- [ASSIGNMENT]:
In the records below, find the line that contains "A step followed" and the line that contains "8 | EPI | material", then retype exactly those two lines and every line between them.

- [RECORDED DATA]:
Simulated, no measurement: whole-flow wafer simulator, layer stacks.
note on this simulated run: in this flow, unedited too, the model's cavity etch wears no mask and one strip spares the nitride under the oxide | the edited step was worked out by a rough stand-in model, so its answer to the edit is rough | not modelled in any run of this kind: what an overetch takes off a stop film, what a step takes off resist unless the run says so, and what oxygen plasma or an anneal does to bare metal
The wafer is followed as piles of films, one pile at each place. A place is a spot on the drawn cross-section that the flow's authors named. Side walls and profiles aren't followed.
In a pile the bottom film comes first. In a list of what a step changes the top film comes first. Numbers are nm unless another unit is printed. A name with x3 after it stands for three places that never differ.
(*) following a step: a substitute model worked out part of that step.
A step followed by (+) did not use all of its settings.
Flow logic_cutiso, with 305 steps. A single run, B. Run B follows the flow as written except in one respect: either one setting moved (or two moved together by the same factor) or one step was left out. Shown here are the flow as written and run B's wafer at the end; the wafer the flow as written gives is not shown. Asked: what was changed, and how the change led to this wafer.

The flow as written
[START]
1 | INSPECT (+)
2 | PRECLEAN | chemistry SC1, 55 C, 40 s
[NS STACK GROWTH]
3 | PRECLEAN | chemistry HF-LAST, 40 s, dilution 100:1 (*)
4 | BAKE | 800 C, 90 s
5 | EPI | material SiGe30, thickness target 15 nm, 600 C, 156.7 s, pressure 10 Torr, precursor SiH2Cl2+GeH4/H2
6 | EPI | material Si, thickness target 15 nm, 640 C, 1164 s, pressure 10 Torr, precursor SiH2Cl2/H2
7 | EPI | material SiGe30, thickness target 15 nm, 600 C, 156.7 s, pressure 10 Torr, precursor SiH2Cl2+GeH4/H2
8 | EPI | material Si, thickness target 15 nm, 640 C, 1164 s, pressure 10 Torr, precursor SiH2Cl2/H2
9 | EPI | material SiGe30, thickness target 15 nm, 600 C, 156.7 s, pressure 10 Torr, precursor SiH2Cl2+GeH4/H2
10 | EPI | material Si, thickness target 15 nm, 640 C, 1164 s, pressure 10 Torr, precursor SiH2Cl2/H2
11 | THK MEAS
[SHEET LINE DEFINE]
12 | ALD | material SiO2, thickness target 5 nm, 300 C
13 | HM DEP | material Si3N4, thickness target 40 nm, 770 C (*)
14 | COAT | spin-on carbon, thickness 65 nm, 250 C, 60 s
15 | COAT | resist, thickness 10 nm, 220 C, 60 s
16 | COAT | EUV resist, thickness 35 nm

- [TASK ANSWER]:
A step followed by (+) did not use all of its settings.
Flow logic_cutiso, with 305 steps. A single run, B. Run B follows the flow as written except in one respect: either one setting moved (or two moved together by the same factor) or one step was left out. Shown here are the flow as written and run B's wafer at the end; the wafer the flow as written gives is not shown. Asked: what was changed, and how the change led to this wafer.

The flow as written
[START]
1 | INSPECT (+)
2 | PRECLEAN | chemistry SC1, 55 C, 40 s
[NS STACK GROWTH]
3 | PRECLEAN | chemistry HF-LAST, 40 s, dilution 100:1 (*)
4 | BAKE | 800 C, 90 s
5 | EPI | material SiGe30, thickness target 15 nm, 600 C, 156.7 s, pressure 10 Torr, precursor SiH2Cl2+GeH4/H2
6 | EPI | material Si, thickness target 15 nm, 640 C, 1164 s, pressure 10 Torr, precursor SiH2Cl2/H2
7 | EPI | material SiGe30, thickness target 15 nm, 600 C, 156.7 s, pressure 10 Torr, precursor SiH2Cl2+GeH4/H2
8 | EPI | material Si, thickness target 15 nm, 640 C, 1164 s, pressure 10 Torr, precursor SiH2Cl2/H2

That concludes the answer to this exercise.